*** Begin section ***

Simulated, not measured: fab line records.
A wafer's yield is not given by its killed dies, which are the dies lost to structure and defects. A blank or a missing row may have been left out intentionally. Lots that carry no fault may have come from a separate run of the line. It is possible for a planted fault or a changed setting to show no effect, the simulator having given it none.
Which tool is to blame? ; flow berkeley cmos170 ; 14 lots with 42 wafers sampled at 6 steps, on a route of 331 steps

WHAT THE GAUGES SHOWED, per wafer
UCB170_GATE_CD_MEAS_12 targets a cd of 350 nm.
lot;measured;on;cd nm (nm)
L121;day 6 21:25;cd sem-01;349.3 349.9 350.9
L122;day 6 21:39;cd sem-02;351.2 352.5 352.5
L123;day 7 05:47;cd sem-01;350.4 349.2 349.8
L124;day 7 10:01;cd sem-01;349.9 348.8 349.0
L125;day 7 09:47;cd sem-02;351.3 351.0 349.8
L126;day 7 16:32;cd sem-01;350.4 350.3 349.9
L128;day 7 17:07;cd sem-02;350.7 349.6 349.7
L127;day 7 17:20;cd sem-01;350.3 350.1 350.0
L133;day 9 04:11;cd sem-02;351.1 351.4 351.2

*** End section ***

Take the entries above and transcribe them exactly as they stand.

Simulated, not measured: fab line records.
A wafer's yield is not given by its killed dies, which are the dies lost to structure and defects. A blank or a missing row may have been left out intentionally. Lots that carry no fault may have come from a separate run of the line. It is possible for a planted fault or a changed setting to show no effect, the simulator having given it none.
Which tool is to blame? ; flow berkeley cmos170 ; 14 lots with 42 wafers sampled at 6 steps, on a route of 331 steps

WHAT THE GAUGES SHOWED, per wafer
UCB170_GATE_CD_MEAS_12 targets a cd of 350 nm.
lot;measured;on;cd nm (nm)
L121;day 6 21:25;cd sem-01;349.3 349.9 350.9
L122;day 6 21:39;cd sem-02;351.2 352.5 352.5
L123;day 7 05:47;cd sem-01;350.4 349.2 349.8
L124;day 7 10:01;cd sem-01;349.9 348.8 349.0
L125;day 7 09:47;cd sem-02;351.3 351.0 349.8
L126;day 7 16:32;cd sem-01;350.4 350.3 349.9
L128;day 7 17:07;cd sem-02;350.7 349.6 349.7
L127;day 7 17:20;cd sem-01;350.3 350.1 350.0
L133;day 9 04:11;cd sem-02;351.1 351.4 351.2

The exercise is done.